• Entries provided:
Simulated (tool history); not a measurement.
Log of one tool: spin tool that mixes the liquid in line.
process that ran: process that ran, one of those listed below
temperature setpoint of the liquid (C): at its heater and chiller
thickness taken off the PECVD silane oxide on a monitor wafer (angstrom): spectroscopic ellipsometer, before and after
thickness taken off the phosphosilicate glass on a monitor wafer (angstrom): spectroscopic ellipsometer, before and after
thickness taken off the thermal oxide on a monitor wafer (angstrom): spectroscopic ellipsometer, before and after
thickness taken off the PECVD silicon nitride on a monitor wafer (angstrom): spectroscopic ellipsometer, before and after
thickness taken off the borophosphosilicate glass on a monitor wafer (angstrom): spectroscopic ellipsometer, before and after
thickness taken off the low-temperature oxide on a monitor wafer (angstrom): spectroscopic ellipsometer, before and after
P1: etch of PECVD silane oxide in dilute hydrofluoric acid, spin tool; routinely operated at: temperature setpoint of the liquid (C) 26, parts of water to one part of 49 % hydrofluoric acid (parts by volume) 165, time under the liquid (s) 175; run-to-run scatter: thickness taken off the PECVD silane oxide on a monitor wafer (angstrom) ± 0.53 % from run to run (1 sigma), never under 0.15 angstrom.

• Activity: A word-for-word restatement of the data above is required.

• Task response:
Simulated (tool history); not a measurement.
Log of one tool: spin tool that mixes the liquid in line.
process that ran: process that ran, one of those listed below
temperature setpoint of the liquid (C): at its heater and chiller
thickness taken off the PECVD silane oxide on a monitor wafer (angstrom): spectroscopic ellipsometer, before and after
thickness taken off the phosphosilicate glass on a monitor wafer (angstrom): spectroscopic ellipsometer, before and after
thickness taken off the thermal oxide on a monitor wafer (angstrom): spectroscopic ellipsometer, before and after
thickness taken off the PECVD silicon nitride on a monitor wafer (angstrom): spectroscopic ellipsometer, before and after
thickness taken off the borophosphosilicate glass on a monitor wafer (angstrom): spectroscopic ellipsometer, before and after
thickness taken off the low-temperature oxide on a monitor wafer (angstrom): spectroscopic ellipsometer, before and after
P1: etch of PECVD silane oxide in dilute hydrofluoric acid, spin tool; routinely operated at: temperature setpoint of the liquid (C) 26, parts of water to one part of 49 % hydrofluoric acid (parts by volume) 165, time under the liquid (s) 175; run-to-run scatter: thickness taken off the PECVD silane oxide on a monitor wafer (angstrom) ± 0.53 % from run to run (1 sigma), never under 0.15 angstrom.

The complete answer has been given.